[[ RAW DATA open ]]
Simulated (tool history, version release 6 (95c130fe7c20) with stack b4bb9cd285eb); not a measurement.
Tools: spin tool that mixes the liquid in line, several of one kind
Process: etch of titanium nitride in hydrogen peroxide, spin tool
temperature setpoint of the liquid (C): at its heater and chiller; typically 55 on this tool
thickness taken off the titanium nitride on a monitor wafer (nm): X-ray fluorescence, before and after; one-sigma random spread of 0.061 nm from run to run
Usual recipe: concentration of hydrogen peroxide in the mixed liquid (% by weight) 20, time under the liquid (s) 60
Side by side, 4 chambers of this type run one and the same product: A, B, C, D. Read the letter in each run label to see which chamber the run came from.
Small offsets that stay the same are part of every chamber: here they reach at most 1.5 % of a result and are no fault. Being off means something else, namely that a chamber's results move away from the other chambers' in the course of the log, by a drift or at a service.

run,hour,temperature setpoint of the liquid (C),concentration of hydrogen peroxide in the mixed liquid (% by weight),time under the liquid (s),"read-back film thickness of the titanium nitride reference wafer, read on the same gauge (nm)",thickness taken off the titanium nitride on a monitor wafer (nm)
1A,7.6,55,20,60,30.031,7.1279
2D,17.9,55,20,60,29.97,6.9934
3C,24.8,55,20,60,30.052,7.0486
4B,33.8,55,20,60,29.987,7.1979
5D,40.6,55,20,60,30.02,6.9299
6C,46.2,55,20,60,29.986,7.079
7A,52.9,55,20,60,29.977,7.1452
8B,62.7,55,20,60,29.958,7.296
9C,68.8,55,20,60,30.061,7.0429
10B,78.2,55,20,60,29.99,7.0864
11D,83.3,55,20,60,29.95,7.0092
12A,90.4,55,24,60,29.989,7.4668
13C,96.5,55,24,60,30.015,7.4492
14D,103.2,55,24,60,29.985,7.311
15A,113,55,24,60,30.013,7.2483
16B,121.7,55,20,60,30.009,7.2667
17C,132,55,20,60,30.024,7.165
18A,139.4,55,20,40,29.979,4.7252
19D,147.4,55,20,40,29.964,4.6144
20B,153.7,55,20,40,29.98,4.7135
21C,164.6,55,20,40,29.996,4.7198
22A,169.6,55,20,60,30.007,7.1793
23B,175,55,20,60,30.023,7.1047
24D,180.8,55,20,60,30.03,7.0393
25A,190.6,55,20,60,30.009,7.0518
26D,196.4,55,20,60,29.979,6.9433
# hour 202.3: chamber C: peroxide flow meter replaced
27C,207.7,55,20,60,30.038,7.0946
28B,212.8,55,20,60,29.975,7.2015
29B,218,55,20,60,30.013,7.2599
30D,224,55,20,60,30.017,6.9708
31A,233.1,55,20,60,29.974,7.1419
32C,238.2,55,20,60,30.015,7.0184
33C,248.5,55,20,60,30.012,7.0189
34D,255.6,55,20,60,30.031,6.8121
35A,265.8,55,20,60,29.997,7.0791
[[ RAW DATA closed ]]

Repeat exactly the lines above from the one with "32C,238.2,55,20,60,30.015,7.0184" up to and including the one with "34D,255.6,55,20,60,30.031,6.8121". No other line belongs in the reply.

EXERCISE OUTPUT >>
32C,238.2,55,20,60,30.015,7.0184
33C,248.5,55,20,60,30.012,7.0189
34D,255.6,55,20,60,30.031,6.8121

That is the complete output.